> **REQUIRED ACTION**:
Return each line of the material below exactly. Begin at the first and end on the line with "Examiner: Please look".

> **RECORD EXTRACTS**:
——————————

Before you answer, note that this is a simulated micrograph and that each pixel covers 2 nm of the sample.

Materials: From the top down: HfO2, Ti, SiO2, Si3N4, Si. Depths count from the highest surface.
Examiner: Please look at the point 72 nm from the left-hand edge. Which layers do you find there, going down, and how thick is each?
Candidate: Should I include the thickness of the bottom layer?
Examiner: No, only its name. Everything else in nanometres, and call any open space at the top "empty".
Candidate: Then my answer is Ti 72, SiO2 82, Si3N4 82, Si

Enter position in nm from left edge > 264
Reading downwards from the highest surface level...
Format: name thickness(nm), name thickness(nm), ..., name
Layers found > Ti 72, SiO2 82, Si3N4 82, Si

——————————

> **EXPECTED ANSWER**:
Before you answer, note that this is a simulated micrograph and that each pixel covers 2 nm of the sample.

Materials: From the top down: HfO2, Ti, SiO2, Si3N4, Si. Depths count from the highest surface.
Examiner: Please look at the point 72 nm from the left-hand edge. Which layers do you find there, going down, and how thick is each?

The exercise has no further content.